*Activity:* Repeat each line of the material exactly.

____________

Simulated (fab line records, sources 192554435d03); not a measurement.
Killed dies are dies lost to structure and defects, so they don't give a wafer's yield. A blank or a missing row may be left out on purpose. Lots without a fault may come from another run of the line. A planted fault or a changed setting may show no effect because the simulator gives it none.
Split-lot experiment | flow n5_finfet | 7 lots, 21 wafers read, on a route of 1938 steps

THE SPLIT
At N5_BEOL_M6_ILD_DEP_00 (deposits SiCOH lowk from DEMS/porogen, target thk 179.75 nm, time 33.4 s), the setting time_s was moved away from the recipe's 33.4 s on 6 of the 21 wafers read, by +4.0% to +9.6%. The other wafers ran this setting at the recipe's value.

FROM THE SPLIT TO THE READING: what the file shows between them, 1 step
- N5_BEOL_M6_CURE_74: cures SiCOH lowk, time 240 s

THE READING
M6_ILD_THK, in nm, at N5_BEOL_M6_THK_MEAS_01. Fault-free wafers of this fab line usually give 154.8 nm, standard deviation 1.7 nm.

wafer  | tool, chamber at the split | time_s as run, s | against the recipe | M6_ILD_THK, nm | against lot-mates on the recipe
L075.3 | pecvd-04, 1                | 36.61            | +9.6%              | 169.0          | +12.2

____________

*Written reply:*
Simulated (fab line records, sources 192554435d03); not a measurement.
Killed dies are dies lost to structure and defects, so they don't give a wafer's yield. A blank or a missing row may be left out on purpose. Lots without a fault may come from another run of the line. A planted fault or a changed setting may show no effect because the simulator gives it none.
Split-lot experiment | flow n5_finfet | 7 lots, 21 wafers read, on a route of 1938 steps

THE SPLIT
At N5_BEOL_M6_ILD_DEP_00 (deposits SiCOH lowk from DEMS/porogen, target thk 179.75 nm, time 33.4 s), the setting time_s was moved away from the recipe's 33.4 s on 6 of the 21 wafers read, by +4.0% to +9.6%. The other wafers ran this setting at the recipe's value.

FROM THE SPLIT TO THE READING: what the file shows between them, 1 step
- N5_BEOL_M6_CURE_74: cures SiCOH lowk, time 240 s

THE READING
M6_ILD_THK, in nm, at N5_BEOL_M6_THK_MEAS_01. Fault-free wafers of this fab line usually give 154.8 nm, standard deviation 1.7 nm.

wafer  | tool, chamber at the split | time_s as run, s | against the recipe | M6_ILD_THK, nm | against lot-mates on the recipe
L075.3 | pecvd-04, 1                | 36.61            | +9.6%              | 169.0          | +12.2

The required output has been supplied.